Activity: All entries that follow are to be printed exactly as written.

Data provided:
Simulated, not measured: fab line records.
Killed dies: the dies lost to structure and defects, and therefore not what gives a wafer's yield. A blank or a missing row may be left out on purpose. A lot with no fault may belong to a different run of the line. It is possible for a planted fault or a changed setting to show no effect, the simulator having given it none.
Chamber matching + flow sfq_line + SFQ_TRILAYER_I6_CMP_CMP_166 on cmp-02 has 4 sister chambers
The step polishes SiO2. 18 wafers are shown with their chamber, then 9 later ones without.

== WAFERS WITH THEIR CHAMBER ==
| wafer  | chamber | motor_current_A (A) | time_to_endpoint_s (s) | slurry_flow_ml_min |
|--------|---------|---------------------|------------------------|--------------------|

Task result:
Simulated, not measured: fab line records.
Killed dies: the dies lost to structure and defects, and therefore not what gives a wafer's yield. A blank or a missing row may be left out on purpose. A lot with no fault may belong to a different run of the line. It is possible for a planted fault or a changed setting to show no effect, the simulator having given it none.
Chamber matching + flow sfq_line + SFQ_TRILAYER_I6_CMP_CMP_166 on cmp-02 has 4 sister chambers
The step polishes SiO2. 18 wafers are shown with their chamber, then 9 later ones without.

== WAFERS WITH THEIR CHAMBER ==
| wafer  | chamber | motor_current_A (A) | time_to_endpoint_s (s) | slurry_flow_ml_min |
|--------|---------|---------------------|------------------------|--------------------|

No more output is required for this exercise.